▸ Requirement:
Only the lines below, from the one with "Identify the subject" through the one with "Quantity | Unit | Reading", are to be written out, exactly.

□ □ □

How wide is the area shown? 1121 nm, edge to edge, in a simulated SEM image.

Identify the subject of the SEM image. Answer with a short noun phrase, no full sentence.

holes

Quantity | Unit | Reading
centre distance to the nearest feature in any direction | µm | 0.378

□ □ □

▸ Answer section:
Identify the subject of the SEM image. Answer with a short noun phrase, no full sentence.

holes

Quantity | Unit | Reading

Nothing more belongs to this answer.